• WORK REQUEST
The whole listing, from first line to last: copy it exactly.

═══ DATASET EXTRACT

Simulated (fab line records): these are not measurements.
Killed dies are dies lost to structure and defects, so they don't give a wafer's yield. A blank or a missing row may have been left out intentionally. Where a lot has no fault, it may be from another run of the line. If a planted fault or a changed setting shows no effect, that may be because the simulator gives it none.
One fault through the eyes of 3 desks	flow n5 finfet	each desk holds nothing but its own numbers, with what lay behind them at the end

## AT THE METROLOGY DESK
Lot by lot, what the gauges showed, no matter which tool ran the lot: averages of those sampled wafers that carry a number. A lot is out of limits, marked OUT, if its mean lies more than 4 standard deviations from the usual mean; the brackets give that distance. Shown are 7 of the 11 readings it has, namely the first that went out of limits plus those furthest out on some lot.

══════

• WRITTEN RESPONSE
Simulated (fab line records): these are not measurements.
Killed dies are dies lost to structure and defects, so they don't give a wafer's yield. A blank or a missing row may have been left out intentionally. Where a lot has no fault, it may be from another run of the line. If a planted fault or a changed setting shows no effect, that may be because the simulator gives it none.
One fault through the eyes of 3 desks	flow n5 finfet	each desk holds nothing but its own numbers, with what lay behind them at the end

## AT THE METROLOGY DESK
Lot by lot, what the gauges showed, no matter which tool ran the lot: averages of those sampled wafers that carry a number. A lot is out of limits, marked OUT, if its mean lies more than 4 standard deviations from the usual mean; the brackets give that distance. Shown are 7 of the 11 readings it has, namely the first that went out of limits plus those furthest out on some lot.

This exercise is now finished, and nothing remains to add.